# Work item:
Exactly as written, restate the material below from its first line through the line containing "Sound: these wafers, L346.2, L346.3, L346.5.", and stop there.

# Listed records:
***
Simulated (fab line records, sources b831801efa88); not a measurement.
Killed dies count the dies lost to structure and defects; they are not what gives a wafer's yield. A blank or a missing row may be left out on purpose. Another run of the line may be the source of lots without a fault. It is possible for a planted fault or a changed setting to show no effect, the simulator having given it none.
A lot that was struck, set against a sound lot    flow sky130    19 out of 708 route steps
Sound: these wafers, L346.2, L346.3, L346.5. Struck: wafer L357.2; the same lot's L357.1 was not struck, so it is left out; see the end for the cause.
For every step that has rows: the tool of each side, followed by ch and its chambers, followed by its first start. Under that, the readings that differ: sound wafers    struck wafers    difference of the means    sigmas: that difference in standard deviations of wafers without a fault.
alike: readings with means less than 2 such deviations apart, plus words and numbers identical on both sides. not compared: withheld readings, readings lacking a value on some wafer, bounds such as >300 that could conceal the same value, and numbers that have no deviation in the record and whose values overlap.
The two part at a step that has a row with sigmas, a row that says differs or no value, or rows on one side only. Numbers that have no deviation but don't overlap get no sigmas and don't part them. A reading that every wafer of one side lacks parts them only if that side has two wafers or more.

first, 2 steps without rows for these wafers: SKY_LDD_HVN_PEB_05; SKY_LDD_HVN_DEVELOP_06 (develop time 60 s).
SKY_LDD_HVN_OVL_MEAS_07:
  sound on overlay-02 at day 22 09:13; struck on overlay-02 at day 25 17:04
***

# Task response:
Simulated (fab line records, sources b831801efa88); not a measurement.
Killed dies count the dies lost to structure and defects; they are not what gives a wafer's yield. A blank or a missing row may be left out on purpose. Another run of the line may be the source of lots without a fault. It is possible for a planted fault or a changed setting to show no effect, the simulator having given it none.
A lot that was struck, set against a sound lot    flow sky130    19 out of 708 route steps
Sound: these wafers, L346.2, L346.3, L346.5. Struck: wafer L357.2; the same lot's L357.1 was not struck, so it is left out; see the end for the cause.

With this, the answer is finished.